# [Data extracts]
......

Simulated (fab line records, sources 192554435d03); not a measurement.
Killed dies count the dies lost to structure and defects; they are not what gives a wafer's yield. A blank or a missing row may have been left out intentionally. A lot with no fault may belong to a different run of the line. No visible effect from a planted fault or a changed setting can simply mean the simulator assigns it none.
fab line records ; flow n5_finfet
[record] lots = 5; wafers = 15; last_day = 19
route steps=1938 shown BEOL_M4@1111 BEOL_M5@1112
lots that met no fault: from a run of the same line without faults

......

Copy out the entire material verbatim.

# [Exercise answer]
Simulated (fab line records, sources 192554435d03); not a measurement.
Killed dies count the dies lost to structure and defects; they are not what gives a wafer's yield. A blank or a missing row may have been left out intentionally. A lot with no fault may belong to a different run of the line. No visible effect from a planted fault or a changed setting can simply mean the simulator assigns it none.
fab line records ; flow n5_finfet
[record] lots = 5; wafers = 15; last_day = 19
route steps=1938 shown BEOL_M4@1111 BEOL_M5@1112
lots that met no fault: from a run of the same line without faults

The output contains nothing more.